TASK ITEM
Every line from the start of the records below to the line containing "Materials: From the" should be retyped exactly, that line included, and no others.

▼▼▼

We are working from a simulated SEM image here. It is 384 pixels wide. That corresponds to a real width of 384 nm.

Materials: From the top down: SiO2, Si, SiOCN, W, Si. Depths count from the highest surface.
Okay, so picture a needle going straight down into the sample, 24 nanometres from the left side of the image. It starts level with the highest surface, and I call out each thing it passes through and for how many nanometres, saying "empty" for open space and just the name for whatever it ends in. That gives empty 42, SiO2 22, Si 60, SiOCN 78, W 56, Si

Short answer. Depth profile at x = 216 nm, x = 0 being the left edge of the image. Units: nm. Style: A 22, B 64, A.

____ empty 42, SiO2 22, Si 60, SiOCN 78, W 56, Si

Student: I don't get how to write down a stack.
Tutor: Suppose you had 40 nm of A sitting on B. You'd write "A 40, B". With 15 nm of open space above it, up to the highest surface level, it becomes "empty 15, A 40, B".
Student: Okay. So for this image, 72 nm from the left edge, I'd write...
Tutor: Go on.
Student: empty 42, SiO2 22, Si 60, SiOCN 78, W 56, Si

▲▲▲

ANSWER SPACE
We are working from a simulated SEM image here. It is 384 pixels wide. That corresponds to a real width of 384 nm.

Materials: From the top down: SiO2, Si, SiOCN, W, Si. Depths count from the highest surface.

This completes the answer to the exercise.